▸ **Information provided**
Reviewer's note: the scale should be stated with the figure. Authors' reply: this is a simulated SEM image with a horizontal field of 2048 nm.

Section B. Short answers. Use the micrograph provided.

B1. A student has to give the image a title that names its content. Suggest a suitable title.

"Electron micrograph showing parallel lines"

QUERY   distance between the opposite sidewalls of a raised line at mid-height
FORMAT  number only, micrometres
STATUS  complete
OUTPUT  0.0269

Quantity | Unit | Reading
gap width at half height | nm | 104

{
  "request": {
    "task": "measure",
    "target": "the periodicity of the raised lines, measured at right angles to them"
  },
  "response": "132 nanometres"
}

▸ **Exercise**
From the entries above, extract only the lines running from the one containing "Section B. Short" through the one containing "line at mid-height", inclusive.

▸ **Your solution**
Section B. Short answers. Use the micrograph provided.

B1. A student has to give the image a title that names its content. Suggest a suitable title.

"Electron micrograph showing parallel lines"

QUERY   distance between the opposite sidewalls of a raised line at mid-height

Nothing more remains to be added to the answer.